• **Dataset excerpts**:
■ ■ ■
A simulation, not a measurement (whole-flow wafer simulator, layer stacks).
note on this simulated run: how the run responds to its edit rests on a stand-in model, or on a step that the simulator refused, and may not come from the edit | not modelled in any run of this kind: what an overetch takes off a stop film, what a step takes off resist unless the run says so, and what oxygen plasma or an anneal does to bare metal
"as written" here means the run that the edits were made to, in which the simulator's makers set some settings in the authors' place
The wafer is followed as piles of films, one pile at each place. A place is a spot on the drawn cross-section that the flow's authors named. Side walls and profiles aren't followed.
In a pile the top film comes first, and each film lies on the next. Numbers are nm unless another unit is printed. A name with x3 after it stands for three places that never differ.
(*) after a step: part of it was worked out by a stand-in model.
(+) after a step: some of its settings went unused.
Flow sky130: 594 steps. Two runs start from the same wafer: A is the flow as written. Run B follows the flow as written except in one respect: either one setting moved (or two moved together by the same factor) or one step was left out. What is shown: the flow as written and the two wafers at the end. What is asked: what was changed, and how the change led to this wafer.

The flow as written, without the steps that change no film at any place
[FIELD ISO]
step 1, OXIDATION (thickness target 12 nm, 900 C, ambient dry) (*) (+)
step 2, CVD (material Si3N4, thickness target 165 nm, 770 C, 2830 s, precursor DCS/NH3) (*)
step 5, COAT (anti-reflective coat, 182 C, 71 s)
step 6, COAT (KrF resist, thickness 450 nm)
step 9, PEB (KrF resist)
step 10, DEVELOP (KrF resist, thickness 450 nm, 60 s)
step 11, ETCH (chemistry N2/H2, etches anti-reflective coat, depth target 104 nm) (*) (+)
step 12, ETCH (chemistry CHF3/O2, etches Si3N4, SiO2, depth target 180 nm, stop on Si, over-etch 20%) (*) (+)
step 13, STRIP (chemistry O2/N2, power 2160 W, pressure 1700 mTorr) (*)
■ ■ ■

• **Assignment**: Everything from the first line of the listing above through the line holding "the authors' place" must be retyped exactly; nothing else belongs in the reply.

• **Answer box**:
A simulation, not a measurement (whole-flow wafer simulator, layer stacks).
note on this simulated run: how the run responds to its edit rests on a stand-in model, or on a step that the simulator refused, and may not come from the edit | not modelled in any run of this kind: what an overetch takes off a stop film, what a step takes off resist unless the run says so, and what oxygen plasma or an anneal does to bare metal
"as written" here means the run that the edits were made to, in which the simulator's makers set some settings in the authors' place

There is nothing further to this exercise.